■ Assigned task
Take the data below and copy exactly the lines starting at the one with "Item | Entry" and finishing at the one with "Subject | one or a few lines or trenches", both included.

■ Exercise data
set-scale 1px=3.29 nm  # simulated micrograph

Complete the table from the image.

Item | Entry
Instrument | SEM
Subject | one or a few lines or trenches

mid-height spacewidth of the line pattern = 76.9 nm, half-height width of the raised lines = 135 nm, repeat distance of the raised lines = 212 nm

■ Task solution
Item | Entry
Instrument | SEM
Subject | one or a few lines or trenches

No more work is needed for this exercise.